▶ _Work order_:
Exactly the lines below from the one with "CAR-EUV_of_BEOL_M3_COAT_05.thk_nm (the simulator's" up to and including the one with "on the recipe |" make up the answer, with nothing else added.

_ _ _

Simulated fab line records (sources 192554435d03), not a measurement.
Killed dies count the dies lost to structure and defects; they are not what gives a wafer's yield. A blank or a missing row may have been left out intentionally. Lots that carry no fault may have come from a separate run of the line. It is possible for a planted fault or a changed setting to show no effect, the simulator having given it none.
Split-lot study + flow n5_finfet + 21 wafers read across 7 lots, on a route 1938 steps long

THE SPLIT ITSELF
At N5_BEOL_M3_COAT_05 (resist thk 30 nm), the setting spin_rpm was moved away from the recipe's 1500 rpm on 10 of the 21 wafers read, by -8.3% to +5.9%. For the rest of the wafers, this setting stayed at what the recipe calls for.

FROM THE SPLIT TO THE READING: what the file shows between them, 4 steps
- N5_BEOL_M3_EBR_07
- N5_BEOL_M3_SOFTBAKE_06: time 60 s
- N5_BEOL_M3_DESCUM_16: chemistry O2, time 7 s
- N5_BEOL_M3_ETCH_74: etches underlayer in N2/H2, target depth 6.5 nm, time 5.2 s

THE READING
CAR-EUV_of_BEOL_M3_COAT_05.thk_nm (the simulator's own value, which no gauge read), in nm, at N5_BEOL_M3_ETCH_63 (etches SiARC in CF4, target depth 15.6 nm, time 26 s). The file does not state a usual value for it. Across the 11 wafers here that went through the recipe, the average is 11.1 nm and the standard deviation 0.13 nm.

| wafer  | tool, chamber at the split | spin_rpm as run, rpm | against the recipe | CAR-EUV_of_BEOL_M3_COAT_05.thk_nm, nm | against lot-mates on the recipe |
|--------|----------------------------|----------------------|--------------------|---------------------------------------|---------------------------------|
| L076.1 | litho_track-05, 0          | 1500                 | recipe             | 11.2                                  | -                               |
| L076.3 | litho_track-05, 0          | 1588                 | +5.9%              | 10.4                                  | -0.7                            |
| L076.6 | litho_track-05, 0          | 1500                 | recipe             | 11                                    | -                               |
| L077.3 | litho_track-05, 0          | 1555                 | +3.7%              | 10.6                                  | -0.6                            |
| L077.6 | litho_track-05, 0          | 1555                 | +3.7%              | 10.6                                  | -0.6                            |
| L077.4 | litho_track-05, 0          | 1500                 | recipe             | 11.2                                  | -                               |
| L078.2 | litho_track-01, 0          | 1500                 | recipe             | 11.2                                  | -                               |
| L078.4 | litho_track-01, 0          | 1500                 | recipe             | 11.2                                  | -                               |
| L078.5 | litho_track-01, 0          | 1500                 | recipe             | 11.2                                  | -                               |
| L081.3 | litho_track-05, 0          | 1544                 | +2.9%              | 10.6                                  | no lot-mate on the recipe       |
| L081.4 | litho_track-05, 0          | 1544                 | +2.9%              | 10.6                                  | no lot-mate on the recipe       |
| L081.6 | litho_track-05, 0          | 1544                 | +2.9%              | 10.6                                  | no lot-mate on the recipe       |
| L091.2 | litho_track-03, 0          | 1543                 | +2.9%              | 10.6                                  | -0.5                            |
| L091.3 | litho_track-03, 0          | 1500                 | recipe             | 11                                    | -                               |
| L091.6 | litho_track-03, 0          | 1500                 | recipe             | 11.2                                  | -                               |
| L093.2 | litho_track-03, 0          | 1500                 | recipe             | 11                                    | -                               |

_ _ _

▶ _Reply_:
CAR-EUV_of_BEOL_M3_COAT_05.thk_nm (the simulator's own value, which no gauge read), in nm, at N5_BEOL_M3_ETCH_63 (etches SiARC in CF4, target depth 15.6 nm, time 26 s). The file does not state a usual value for it. Across the 11 wafers here that went through the recipe, the average is 11.1 nm and the standard deviation 0.13 nm.

| wafer  | tool, chamber at the split | spin_rpm as run, rpm | against the recipe | CAR-EUV_of_BEOL_M3_COAT_05.thk_nm, nm | against lot-mates on the recipe |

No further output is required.